:: Information shown ::
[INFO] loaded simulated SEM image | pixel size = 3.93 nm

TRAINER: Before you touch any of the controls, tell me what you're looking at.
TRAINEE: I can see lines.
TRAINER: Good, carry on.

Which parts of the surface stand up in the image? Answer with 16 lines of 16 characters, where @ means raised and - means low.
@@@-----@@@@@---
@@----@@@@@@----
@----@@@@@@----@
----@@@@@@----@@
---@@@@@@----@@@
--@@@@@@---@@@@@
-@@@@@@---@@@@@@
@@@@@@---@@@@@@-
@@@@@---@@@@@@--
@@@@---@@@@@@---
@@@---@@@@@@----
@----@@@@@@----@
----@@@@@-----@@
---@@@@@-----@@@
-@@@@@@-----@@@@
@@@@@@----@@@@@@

:: Brief ::
Your response must repeat all of the material above exactly.

:: Task output ::
[INFO] loaded simulated SEM image | pixel size = 3.93 nm

TRAINER: Before you touch any of the controls, tell me what you're looking at.
TRAINEE: I can see lines.
TRAINER: Good, carry on.

Which parts of the surface stand up in the image? Answer with 16 lines of 16 characters, where @ means raised and - means low.
@@@-----@@@@@---
@@----@@@@@@----
@----@@@@@@----@
----@@@@@@----@@
---@@@@@@----@@@
--@@@@@@---@@@@@
-@@@@@@---@@@@@@
@@@@@@---@@@@@@-
@@@@@---@@@@@@--
@@@@---@@@@@@---
@@@---@@@@@@----
@----@@@@@@----@
----@@@@@-----@@
---@@@@@-----@@@
-@@@@@@-----@@@@
@@@@@@----@@@@@@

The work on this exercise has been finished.